-- ACTION ITEM --
Set down each line of the data below exactly.

======

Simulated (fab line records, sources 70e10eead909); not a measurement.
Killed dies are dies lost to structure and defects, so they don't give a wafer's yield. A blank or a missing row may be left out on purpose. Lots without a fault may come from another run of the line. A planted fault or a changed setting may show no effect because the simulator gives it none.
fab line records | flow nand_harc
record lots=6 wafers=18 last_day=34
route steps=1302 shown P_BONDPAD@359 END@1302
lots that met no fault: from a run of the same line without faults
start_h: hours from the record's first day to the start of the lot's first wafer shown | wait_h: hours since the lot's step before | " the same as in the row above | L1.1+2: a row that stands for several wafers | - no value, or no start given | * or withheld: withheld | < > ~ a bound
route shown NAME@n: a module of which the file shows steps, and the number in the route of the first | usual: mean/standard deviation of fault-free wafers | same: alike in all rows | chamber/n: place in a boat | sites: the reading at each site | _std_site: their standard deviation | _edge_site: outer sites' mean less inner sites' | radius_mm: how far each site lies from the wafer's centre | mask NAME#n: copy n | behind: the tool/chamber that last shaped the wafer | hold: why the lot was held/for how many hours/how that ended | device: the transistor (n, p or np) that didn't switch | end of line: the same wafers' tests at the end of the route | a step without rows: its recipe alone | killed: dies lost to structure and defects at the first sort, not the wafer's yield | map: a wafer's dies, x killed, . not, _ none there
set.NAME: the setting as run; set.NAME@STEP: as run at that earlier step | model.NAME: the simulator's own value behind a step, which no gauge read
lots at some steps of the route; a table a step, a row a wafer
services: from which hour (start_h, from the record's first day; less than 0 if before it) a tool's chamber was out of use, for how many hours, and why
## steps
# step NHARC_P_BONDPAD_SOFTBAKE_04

======

-- WRITTEN REPLY --
Simulated (fab line records, sources 70e10eead909); not a measurement.
Killed dies are dies lost to structure and defects, so they don't give a wafer's yield. A blank or a missing row may be left out on purpose. Lots without a fault may come from another run of the line. A planted fault or a changed setting may show no effect because the simulator gives it none.
fab line records | flow nand_harc
record lots=6 wafers=18 last_day=34
route steps=1302 shown P_BONDPAD@359 END@1302
lots that met no fault: from a run of the same line without faults
start_h: hours from the record's first day to the start of the lot's first wafer shown | wait_h: hours since the lot's step before | " the same as in the row above | L1.1+2: a row that stands for several wafers | - no value, or no start given | * or withheld: withheld | < > ~ a bound
route shown NAME@n: a module of which the file shows steps, and the number in the route of the first | usual: mean/standard deviation of fault-free wafers | same: alike in all rows | chamber/n: place in a boat | sites: the reading at each site | _std_site: their standard deviation | _edge_site: outer sites' mean less inner sites' | radius_mm: how far each site lies from the wafer's centre | mask NAME#n: copy n | behind: the tool/chamber that last shaped the wafer | hold: why the lot was held/for how many hours/how that ended | device: the transistor (n, p or np) that didn't switch | end of line: the same wafers' tests at the end of the route | a step without rows: its recipe alone | killed: dies lost to structure and defects at the first sort, not the wafer's yield | map: a wafer's dies, x killed, . not, _ none there
set.NAME: the setting as run; set.NAME@STEP: as run at that earlier step | model.NAME: the simulator's own value behind a step, which no gauge read
lots at some steps of the route; a table a step, a row a wafer
services: from which hour (start_h, from the record's first day; less than 0 if before it) a tool's chamber was out of use, for how many hours, and why
## steps
# step NHARC_P_BONDPAD_SOFTBAKE_04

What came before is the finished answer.